= = =

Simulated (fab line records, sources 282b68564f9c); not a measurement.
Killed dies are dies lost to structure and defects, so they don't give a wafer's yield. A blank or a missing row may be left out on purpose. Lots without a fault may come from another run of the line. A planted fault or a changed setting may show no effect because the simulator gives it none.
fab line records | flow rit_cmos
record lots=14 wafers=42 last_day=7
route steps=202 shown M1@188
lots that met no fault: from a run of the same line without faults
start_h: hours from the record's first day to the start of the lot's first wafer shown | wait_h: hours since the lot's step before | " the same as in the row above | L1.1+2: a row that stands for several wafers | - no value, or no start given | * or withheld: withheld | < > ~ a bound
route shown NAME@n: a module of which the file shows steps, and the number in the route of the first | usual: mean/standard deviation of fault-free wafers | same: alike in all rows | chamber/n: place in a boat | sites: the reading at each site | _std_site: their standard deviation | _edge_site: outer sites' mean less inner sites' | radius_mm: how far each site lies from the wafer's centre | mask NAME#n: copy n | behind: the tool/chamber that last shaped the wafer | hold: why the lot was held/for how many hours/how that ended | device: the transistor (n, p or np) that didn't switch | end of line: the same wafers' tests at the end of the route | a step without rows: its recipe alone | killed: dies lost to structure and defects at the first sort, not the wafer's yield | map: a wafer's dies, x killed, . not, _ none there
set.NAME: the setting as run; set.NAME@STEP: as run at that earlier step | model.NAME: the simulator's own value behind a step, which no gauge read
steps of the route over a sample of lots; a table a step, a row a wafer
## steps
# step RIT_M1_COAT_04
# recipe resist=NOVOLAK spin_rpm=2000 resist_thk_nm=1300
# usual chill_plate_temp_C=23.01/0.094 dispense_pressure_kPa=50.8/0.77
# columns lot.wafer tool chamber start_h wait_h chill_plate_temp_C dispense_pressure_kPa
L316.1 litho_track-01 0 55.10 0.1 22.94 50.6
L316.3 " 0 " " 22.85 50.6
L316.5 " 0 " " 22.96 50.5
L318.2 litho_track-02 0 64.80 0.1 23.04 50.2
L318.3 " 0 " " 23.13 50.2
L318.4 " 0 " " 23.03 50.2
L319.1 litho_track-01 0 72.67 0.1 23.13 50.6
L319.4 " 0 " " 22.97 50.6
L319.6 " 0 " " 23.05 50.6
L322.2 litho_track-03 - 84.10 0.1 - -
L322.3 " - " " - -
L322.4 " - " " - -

= = =

Assigned task :: Everything from the first line above up to and including the line that contains "start_h: hours from" should be printed exactly; please print only that.

Answer box ::
Simulated (fab line records, sources 282b68564f9c); not a measurement.
Killed dies are dies lost to structure and defects, so they don't give a wafer's yield. A blank or a missing row may be left out on purpose. Lots without a fault may come from another run of the line. A planted fault or a changed setting may show no effect because the simulator gives it none.
fab line records | flow rit_cmos
record lots=14 wafers=42 last_day=7
route steps=202 shown M1@188
lots that met no fault: from a run of the same line without faults
start_h: hours from the record's first day to the start of the lot's first wafer shown | wait_h: hours since the lot's step before | " the same as in the row above | L1.1+2: a row that stands for several wafers | - no value, or no start given | * or withheld: withheld | < > ~ a bound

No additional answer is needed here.